▶ [Requirement]: Exactly as written, copy the lines of the data below from the first through the one containing "startH: start of".

▶ [Entries shown]:
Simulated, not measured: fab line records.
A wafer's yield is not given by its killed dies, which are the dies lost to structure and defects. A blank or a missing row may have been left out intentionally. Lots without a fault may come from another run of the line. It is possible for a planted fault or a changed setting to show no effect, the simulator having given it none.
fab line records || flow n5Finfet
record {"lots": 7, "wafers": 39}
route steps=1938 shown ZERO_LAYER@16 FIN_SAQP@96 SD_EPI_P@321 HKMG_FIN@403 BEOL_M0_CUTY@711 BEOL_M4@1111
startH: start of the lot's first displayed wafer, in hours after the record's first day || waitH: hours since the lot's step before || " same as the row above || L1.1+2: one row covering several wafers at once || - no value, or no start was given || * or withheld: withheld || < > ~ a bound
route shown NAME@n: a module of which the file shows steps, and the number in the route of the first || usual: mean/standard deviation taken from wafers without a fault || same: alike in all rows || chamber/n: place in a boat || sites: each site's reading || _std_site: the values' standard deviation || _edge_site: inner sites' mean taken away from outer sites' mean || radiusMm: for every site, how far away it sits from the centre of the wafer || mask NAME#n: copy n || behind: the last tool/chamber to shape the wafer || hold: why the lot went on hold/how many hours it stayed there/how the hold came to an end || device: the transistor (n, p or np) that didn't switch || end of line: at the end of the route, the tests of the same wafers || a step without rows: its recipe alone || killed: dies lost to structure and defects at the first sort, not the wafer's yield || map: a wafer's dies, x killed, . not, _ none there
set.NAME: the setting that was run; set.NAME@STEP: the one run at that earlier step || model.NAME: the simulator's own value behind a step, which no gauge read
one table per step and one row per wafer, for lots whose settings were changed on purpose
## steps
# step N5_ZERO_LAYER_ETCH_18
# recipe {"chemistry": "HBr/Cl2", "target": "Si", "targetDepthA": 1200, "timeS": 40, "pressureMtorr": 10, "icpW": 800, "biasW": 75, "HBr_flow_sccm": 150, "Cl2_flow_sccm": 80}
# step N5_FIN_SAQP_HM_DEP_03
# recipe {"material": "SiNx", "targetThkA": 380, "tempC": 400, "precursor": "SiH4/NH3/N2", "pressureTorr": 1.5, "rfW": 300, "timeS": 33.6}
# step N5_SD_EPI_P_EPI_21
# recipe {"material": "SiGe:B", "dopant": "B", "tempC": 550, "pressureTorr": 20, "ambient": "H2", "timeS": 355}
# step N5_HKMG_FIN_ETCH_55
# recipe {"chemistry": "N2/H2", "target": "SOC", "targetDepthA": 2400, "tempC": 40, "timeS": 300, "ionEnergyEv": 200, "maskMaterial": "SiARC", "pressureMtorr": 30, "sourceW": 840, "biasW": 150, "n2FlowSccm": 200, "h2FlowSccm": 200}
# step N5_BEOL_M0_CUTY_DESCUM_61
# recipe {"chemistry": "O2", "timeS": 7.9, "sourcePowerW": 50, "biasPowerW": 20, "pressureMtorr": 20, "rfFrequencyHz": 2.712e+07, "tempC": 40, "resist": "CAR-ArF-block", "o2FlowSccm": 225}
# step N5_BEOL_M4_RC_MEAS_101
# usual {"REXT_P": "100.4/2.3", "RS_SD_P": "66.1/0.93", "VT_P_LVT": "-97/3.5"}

▶ [Task solution]:
Simulated, not measured: fab line records.
A wafer's yield is not given by its killed dies, which are the dies lost to structure and defects. A blank or a missing row may have been left out intentionally. Lots without a fault may come from another run of the line. It is possible for a planted fault or a changed setting to show no effect, the simulator having given it none.
fab line records || flow n5Finfet
record {"lots": 7, "wafers": 39}
route steps=1938 shown ZERO_LAYER@16 FIN_SAQP@96 SD_EPI_P@321 HKMG_FIN@403 BEOL_M0_CUTY@711 BEOL_M4@1111
startH: start of the lot's first displayed wafer, in hours after the record's first day || waitH: hours since the lot's step before || " same as the row above || L1.1+2: one row covering several wafers at once || - no value, or no start was given || * or withheld: withheld || < > ~ a bound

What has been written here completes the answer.